- **Entries provided**
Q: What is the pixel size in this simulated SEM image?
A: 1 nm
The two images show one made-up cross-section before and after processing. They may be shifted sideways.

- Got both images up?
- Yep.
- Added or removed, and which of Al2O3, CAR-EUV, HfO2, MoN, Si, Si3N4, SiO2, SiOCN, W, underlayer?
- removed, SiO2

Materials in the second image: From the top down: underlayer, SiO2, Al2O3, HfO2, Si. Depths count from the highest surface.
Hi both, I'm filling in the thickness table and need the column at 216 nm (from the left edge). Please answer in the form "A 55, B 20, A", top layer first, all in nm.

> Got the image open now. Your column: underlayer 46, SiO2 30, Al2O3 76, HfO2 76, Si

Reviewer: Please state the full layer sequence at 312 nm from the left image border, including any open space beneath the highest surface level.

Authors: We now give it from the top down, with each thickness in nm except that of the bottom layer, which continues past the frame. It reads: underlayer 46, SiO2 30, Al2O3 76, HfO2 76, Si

- **Work order**
Write out the entries above once more, without altering anything.

- **Answer area**
Q: What is the pixel size in this simulated SEM image?
A: 1 nm
The two images show one made-up cross-section before and after processing. They may be shifted sideways.

- Got both images up?
- Yep.
- Added or removed, and which of Al2O3, CAR-EUV, HfO2, MoN, Si, Si3N4, SiO2, SiOCN, W, underlayer?
- removed, SiO2

Materials in the second image: From the top down: underlayer, SiO2, Al2O3, HfO2, Si. Depths count from the highest surface.
Hi both, I'm filling in the thickness table and need the column at 216 nm (from the left edge). Please answer in the form "A 55, B 20, A", top layer first, all in nm.

> Got the image open now. Your column: underlayer 46, SiO2 30, Al2O3 76, HfO2 76, Si

Reviewer: Please state the full layer sequence at 312 nm from the left image border, including any open space beneath the highest surface level.

Authors: We now give it from the top down, with each thickness in nm except that of the bottom layer, which continues past the frame. It reads: underlayer 46, SiO2 30, Al2O3 76, HfO2 76, Si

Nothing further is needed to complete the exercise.